:: Available data ::
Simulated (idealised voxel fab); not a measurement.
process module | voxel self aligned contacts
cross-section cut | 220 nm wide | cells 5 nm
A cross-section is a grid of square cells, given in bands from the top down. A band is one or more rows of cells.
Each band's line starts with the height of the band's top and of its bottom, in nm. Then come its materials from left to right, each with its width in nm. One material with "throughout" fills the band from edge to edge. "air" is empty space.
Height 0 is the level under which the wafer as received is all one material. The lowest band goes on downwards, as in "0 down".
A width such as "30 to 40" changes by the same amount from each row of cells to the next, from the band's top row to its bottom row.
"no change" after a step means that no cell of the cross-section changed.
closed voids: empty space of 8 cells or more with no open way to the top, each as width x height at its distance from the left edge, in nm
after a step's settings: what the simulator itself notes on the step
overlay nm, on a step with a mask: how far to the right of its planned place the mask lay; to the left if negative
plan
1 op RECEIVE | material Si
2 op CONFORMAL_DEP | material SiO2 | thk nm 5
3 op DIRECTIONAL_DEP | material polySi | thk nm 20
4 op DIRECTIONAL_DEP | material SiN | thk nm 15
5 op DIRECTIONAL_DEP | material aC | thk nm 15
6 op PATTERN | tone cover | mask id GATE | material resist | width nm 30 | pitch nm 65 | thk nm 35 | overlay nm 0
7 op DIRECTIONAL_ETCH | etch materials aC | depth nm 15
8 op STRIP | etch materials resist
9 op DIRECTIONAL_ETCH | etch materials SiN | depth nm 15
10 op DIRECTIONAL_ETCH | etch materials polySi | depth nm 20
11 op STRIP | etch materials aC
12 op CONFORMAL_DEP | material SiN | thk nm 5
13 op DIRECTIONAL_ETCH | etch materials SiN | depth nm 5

:: Work task ::
So that nothing is lost, transcribe each entry exactly as written.

:: Problem solution ::
Simulated (idealised voxel fab); not a measurement.
process module | voxel self aligned contacts
cross-section cut | 220 nm wide | cells 5 nm
A cross-section is a grid of square cells, given in bands from the top down. A band is one or more rows of cells.
Each band's line starts with the height of the band's top and of its bottom, in nm. Then come its materials from left to right, each with its width in nm. One material with "throughout" fills the band from edge to edge. "air" is empty space.
Height 0 is the level under which the wafer as received is all one material. The lowest band goes on downwards, as in "0 down".
A width such as "30 to 40" changes by the same amount from each row of cells to the next, from the band's top row to its bottom row.
"no change" after a step means that no cell of the cross-section changed.
closed voids: empty space of 8 cells or more with no open way to the top, each as width x height at its distance from the left edge, in nm
after a step's settings: what the simulator itself notes on the step
overlay nm, on a step with a mask: how far to the right of its planned place the mask lay; to the left if negative
plan
1 op RECEIVE | material Si
2 op CONFORMAL_DEP | material SiO2 | thk nm 5
3 op DIRECTIONAL_DEP | material polySi | thk nm 20
4 op DIRECTIONAL_DEP | material SiN | thk nm 15
5 op DIRECTIONAL_DEP | material aC | thk nm 15
6 op PATTERN | tone cover | mask id GATE | material resist | width nm 30 | pitch nm 65 | thk nm 35 | overlay nm 0
7 op DIRECTIONAL_ETCH | etch materials aC | depth nm 15
8 op STRIP | etch materials resist
9 op DIRECTIONAL_ETCH | etch materials SiN | depth nm 15
10 op DIRECTIONAL_ETCH | etch materials polySi | depth nm 20
11 op STRIP | etch materials aC
12 op CONFORMAL_DEP | material SiN | thk nm 5
13 op DIRECTIONAL_ETCH | etch materials SiN | depth nm 5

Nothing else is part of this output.